MATERIAL SUPPLIED |
· · · ·

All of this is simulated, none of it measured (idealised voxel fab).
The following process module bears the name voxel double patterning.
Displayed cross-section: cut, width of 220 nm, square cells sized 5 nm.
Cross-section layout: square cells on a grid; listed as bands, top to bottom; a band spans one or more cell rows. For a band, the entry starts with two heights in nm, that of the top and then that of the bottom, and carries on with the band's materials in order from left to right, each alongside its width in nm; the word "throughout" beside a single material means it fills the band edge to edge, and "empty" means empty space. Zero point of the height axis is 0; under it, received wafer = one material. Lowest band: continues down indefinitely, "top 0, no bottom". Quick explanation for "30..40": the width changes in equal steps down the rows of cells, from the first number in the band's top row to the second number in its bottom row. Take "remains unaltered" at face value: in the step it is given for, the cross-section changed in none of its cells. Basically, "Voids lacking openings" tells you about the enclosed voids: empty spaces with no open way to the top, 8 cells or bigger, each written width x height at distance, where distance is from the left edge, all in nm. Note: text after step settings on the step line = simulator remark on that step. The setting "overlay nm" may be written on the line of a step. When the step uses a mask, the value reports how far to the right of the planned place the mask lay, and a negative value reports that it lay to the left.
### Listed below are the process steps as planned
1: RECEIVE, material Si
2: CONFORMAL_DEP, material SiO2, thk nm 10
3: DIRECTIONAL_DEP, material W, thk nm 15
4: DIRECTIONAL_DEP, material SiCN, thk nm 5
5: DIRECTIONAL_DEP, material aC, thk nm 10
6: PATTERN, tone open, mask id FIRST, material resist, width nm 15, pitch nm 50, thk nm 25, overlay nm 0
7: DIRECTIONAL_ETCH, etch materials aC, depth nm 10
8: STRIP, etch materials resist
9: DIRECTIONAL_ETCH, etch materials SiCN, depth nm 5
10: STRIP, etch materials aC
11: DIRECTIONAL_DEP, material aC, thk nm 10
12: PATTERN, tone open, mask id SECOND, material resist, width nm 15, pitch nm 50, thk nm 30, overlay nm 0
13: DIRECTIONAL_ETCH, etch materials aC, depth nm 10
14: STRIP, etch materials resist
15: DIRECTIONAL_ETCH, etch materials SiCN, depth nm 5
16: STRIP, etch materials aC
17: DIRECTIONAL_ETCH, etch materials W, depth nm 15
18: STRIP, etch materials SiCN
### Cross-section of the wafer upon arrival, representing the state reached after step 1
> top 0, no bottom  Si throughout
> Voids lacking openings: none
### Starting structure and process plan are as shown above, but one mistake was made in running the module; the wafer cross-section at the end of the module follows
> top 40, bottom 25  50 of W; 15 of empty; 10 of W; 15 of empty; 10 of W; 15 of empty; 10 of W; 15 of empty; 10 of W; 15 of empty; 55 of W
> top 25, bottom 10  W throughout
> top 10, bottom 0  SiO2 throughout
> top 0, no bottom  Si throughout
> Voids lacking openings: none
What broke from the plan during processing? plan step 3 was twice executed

· · · ·

ASSIGNED TASK | Which lines belong in the answer? Exactly those from the first line of the entries through the line holding "Displayed cross-section: cut, width", inclusive, copied unchanged.

TASK SOLUTION |
All of this is simulated, none of it measured (idealised voxel fab).
The following process module bears the name voxel double patterning.
Displayed cross-section: cut, width of 220 nm, square cells sized 5 nm.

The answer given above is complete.